------------
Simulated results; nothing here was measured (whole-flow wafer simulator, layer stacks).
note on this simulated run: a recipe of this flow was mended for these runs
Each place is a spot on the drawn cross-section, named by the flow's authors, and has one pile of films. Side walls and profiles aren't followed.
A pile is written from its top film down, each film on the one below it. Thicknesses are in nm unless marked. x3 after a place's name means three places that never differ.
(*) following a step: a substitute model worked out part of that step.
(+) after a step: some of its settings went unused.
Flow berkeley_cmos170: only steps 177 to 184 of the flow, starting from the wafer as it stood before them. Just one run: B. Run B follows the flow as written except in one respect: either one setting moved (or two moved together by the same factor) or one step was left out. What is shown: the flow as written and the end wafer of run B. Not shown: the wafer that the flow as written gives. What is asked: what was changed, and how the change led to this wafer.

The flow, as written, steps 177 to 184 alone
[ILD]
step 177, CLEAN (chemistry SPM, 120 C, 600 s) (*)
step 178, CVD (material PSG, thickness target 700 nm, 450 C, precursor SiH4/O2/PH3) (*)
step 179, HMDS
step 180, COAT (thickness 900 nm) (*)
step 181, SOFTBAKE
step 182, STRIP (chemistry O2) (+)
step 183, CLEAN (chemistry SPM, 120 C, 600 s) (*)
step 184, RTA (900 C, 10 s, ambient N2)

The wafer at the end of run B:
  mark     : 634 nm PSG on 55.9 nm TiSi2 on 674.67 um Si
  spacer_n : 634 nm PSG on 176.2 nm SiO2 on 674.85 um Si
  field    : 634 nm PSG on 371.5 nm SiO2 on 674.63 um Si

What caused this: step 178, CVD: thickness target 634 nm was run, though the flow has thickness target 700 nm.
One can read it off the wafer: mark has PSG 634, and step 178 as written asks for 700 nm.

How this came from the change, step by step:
------------

*Work task*. In exact wording, restate the lines of the data above from the first through the one holding "What caused this: step", and stop after that line.

*Exercise answer*.
Simulated results; nothing here was measured (whole-flow wafer simulator, layer stacks).
note on this simulated run: a recipe of this flow was mended for these runs
Each place is a spot on the drawn cross-section, named by the flow's authors, and has one pile of films. Side walls and profiles aren't followed.
A pile is written from its top film down, each film on the one below it. Thicknesses are in nm unless marked. x3 after a place's name means three places that never differ.
(*) following a step: a substitute model worked out part of that step.
(+) after a step: some of its settings went unused.
Flow berkeley_cmos170: only steps 177 to 184 of the flow, starting from the wafer as it stood before them. Just one run: B. Run B follows the flow as written except in one respect: either one setting moved (or two moved together by the same factor) or one step was left out. What is shown: the flow as written and the end wafer of run B. Not shown: the wafer that the flow as written gives. What is asked: what was changed, and how the change led to this wafer.

The flow, as written, steps 177 to 184 alone
[ILD]
step 177, CLEAN (chemistry SPM, 120 C, 600 s) (*)
step 178, CVD (material PSG, thickness target 700 nm, 450 C, precursor SiH4/O2/PH3) (*)
step 179, HMDS
step 180, COAT (thickness 900 nm) (*)
step 181, SOFTBAKE
step 182, STRIP (chemistry O2) (+)
step 183, CLEAN (chemistry SPM, 120 C, 600 s) (*)
step 184, RTA (900 C, 10 s, ambient N2)

The wafer at the end of run B:
  mark     : 634 nm PSG on 55.9 nm TiSi2 on 674.67 um Si
  spacer_n : 634 nm PSG on 176.2 nm SiO2 on 674.85 um Si
  field    : 634 nm PSG on 371.5 nm SiO2 on 674.63 um Si

What caused this: step 178, CVD: thickness target 634 nm was run, though the flow has thickness target 700 nm.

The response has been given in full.